● Supplied information
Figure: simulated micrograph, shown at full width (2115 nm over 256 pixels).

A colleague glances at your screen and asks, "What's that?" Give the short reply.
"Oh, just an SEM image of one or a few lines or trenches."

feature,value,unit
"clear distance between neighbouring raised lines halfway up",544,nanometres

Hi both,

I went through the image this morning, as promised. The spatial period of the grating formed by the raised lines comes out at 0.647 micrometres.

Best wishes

● Work order
In the listing above, locate the line with "A colleague glances" and the line with "I went through", then extract exactly those lines and every line between them, and nothing more.

● Exercise response
A colleague glances at your screen and asks, "What's that?" Give the short reply.
"Oh, just an SEM image of one or a few lines or trenches."

feature,value,unit
"clear distance between neighbouring raised lines halfway up",544,nanometres

Hi both,

I went through the image this morning, as promised. The spatial period of the grating formed by the raised lines comes out at 0.647 micrometres.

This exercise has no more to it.